- _Requirement_: Return, in their exact form, the lines that lie between the start of the data below and the line containing "00000000000111111111111111111111", with both ends included.

- _Source data_:
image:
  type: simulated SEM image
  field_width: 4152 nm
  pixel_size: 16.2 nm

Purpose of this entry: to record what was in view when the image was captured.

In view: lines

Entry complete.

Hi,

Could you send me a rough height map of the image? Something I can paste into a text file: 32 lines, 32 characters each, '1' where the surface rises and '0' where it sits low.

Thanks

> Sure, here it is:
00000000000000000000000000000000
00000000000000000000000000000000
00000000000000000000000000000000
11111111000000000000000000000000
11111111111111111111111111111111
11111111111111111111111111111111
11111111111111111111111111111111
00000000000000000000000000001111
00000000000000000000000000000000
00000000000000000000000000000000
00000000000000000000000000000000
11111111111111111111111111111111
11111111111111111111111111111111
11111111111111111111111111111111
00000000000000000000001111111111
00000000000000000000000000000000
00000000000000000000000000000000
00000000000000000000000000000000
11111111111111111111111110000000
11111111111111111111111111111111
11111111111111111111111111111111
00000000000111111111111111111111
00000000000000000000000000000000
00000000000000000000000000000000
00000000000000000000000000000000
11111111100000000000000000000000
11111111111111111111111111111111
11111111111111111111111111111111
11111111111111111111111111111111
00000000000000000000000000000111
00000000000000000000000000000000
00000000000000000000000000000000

- _Reply_:
image:
  type: simulated SEM image
  field_width: 4152 nm
  pixel_size: 16.2 nm

Purpose of this entry: to record what was in view when the image was captured.

In view: lines

Entry complete.

Hi,

Could you send me a rough height map of the image? Something I can paste into a text file: 32 lines, 32 characters each, '1' where the surface rises and '0' where it sits low.

Thanks

> Sure, here it is:
00000000000000000000000000000000
00000000000000000000000000000000
00000000000000000000000000000000
11111111000000000000000000000000
11111111111111111111111111111111
11111111111111111111111111111111
11111111111111111111111111111111
00000000000000000000000000001111
00000000000000000000000000000000
00000000000000000000000000000000
00000000000000000000000000000000
11111111111111111111111111111111
11111111111111111111111111111111
11111111111111111111111111111111
00000000000000000000001111111111
00000000000000000000000000000000
00000000000000000000000000000000
00000000000000000000000000000000
11111111111111111111111110000000
11111111111111111111111111111111
11111111111111111111111111111111
00000000000111111111111111111111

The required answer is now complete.